Give back the whole listing below exactly.

* _Data for analysis_:
§ §

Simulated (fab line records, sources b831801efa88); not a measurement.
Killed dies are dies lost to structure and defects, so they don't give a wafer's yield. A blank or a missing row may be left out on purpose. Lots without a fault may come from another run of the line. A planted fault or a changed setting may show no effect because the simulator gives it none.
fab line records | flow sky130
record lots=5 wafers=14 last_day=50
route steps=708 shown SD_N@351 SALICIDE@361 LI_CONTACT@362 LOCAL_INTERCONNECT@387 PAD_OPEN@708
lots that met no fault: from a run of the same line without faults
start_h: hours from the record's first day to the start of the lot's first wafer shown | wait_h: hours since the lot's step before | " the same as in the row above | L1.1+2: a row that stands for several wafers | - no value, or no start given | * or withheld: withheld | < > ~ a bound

§ §

* _Answer area_:
Simulated (fab line records, sources b831801efa88); not a measurement.
Killed dies are dies lost to structure and defects, so they don't give a wafer's yield. A blank or a missing row may be left out on purpose. Lots without a fault may come from another run of the line. A planted fault or a changed setting may show no effect because the simulator gives it none.
fab line records | flow sky130
record lots=5 wafers=14 last_day=50
route steps=708 shown SD_N@351 SALICIDE@361 LI_CONTACT@362 LOCAL_INTERCONNECT@387 PAD_OPEN@708
lots that met no fault: from a run of the same line without faults
start_h: hours from the record's first day to the start of the lot's first wafer shown | wait_h: hours since the lot's step before | " the same as in the row above | L1.1+2: a row that stands for several wafers | - no value, or no start given | * or withheld: withheld | < > ~ a bound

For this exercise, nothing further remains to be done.